▶ [Work order] Repeat only the lines running from the beginning of the material through the line that contains "Counting: a tool".

▶ [Listed entries]
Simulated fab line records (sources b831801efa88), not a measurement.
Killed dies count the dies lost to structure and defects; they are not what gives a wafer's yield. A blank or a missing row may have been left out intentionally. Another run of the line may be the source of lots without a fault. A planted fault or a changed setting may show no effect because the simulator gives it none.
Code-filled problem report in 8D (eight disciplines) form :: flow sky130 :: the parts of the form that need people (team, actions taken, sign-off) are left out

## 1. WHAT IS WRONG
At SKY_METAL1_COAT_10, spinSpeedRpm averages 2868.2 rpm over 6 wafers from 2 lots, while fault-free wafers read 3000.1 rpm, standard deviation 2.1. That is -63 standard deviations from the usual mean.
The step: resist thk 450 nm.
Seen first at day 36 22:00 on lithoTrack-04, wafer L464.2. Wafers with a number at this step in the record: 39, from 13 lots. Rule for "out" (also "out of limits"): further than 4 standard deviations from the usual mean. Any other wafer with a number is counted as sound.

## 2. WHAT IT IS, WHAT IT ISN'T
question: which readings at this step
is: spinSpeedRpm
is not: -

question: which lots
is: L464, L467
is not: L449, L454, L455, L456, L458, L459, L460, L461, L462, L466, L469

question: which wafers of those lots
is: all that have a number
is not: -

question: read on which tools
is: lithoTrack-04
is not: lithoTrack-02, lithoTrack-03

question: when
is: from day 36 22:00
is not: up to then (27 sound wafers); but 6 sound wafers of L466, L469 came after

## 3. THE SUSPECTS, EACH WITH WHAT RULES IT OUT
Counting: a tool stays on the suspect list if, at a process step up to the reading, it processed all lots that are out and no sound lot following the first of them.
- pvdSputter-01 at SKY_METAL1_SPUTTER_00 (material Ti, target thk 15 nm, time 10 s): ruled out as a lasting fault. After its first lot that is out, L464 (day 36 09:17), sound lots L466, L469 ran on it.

▶ [Problem solution]
Simulated fab line records (sources b831801efa88), not a measurement.
Killed dies count the dies lost to structure and defects; they are not what gives a wafer's yield. A blank or a missing row may have been left out intentionally. Another run of the line may be the source of lots without a fault. A planted fault or a changed setting may show no effect because the simulator gives it none.
Code-filled problem report in 8D (eight disciplines) form :: flow sky130 :: the parts of the form that need people (team, actions taken, sign-off) are left out

## 1. WHAT IS WRONG
At SKY_METAL1_COAT_10, spinSpeedRpm averages 2868.2 rpm over 6 wafers from 2 lots, while fault-free wafers read 3000.1 rpm, standard deviation 2.1. That is -63 standard deviations from the usual mean.
The step: resist thk 450 nm.
Seen first at day 36 22:00 on lithoTrack-04, wafer L464.2. Wafers with a number at this step in the record: 39, from 13 lots. Rule for "out" (also "out of limits"): further than 4 standard deviations from the usual mean. Any other wafer with a number is counted as sound.

## 2. WHAT IT IS, WHAT IT ISN'T
question: which readings at this step
is: spinSpeedRpm
is not: -

question: which lots
is: L464, L467
is not: L449, L454, L455, L456, L458, L459, L460, L461, L462, L466, L469

question: which wafers of those lots
is: all that have a number
is not: -

question: read on which tools
is: lithoTrack-04
is not: lithoTrack-02, lithoTrack-03

question: when
is: from day 36 22:00
is not: up to then (27 sound wafers); but 6 sound wafers of L466, L469 came after

## 3. THE SUSPECTS, EACH WITH WHAT RULES IT OUT
Counting: a tool stays on the suspect list if, at a process step up to the reading, it processed all lots that are out and no sound lot following the first of them.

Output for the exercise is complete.